**DATA SUPPLIED**

·····

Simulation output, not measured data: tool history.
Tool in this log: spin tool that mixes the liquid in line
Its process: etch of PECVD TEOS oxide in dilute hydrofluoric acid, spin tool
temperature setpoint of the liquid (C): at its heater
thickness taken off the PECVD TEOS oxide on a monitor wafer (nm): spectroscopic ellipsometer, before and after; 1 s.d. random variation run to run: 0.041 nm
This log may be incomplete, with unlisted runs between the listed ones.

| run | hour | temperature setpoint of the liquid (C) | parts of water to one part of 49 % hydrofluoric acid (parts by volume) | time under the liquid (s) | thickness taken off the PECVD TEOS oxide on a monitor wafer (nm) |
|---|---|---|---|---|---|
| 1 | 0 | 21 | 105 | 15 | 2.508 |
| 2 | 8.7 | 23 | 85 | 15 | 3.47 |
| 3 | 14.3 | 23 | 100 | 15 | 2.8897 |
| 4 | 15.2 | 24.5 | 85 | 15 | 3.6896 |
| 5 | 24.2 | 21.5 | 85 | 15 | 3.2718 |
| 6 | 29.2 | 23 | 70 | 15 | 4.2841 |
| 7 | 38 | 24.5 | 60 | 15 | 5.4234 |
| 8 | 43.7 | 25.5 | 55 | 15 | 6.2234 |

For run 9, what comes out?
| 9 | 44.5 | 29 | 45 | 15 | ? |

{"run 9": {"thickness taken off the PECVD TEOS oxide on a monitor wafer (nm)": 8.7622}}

·····

Reproduce word for word only the first line of the listing above and each line after it through the line with "29 | 45 | 15 | ? |".

Simulation output, not measured data: tool history.
Tool in this log: spin tool that mixes the liquid in line
Its process: etch of PECVD TEOS oxide in dilute hydrofluoric acid, spin tool
temperature setpoint of the liquid (C): at its heater
thickness taken off the PECVD TEOS oxide on a monitor wafer (nm): spectroscopic ellipsometer, before and after; 1 s.d. random variation run to run: 0.041 nm
This log may be incomplete, with unlisted runs between the listed ones.

| run | hour | temperature setpoint of the liquid (C) | parts of water to one part of 49 % hydrofluoric acid (parts by volume) | time under the liquid (s) | thickness taken off the PECVD TEOS oxide on a monitor wafer (nm) |
|---|---|---|---|---|---|
| 1 | 0 | 21 | 105 | 15 | 2.508 |
| 2 | 8.7 | 23 | 85 | 15 | 3.47 |
| 3 | 14.3 | 23 | 100 | 15 | 2.8897 |
| 4 | 15.2 | 24.5 | 85 | 15 | 3.6896 |
| 5 | 24.2 | 21.5 | 85 | 15 | 3.2718 |
| 6 | 29.2 | 23 | 70 | 15 | 4.2841 |
| 7 | 38 | 24.5 | 60 | 15 | 5.4234 |
| 8 | 43.7 | 25.5 | 55 | 15 | 6.2234 |

For run 9, what comes out?
| 9 | 44.5 | 29 | 45 | 15 | ? |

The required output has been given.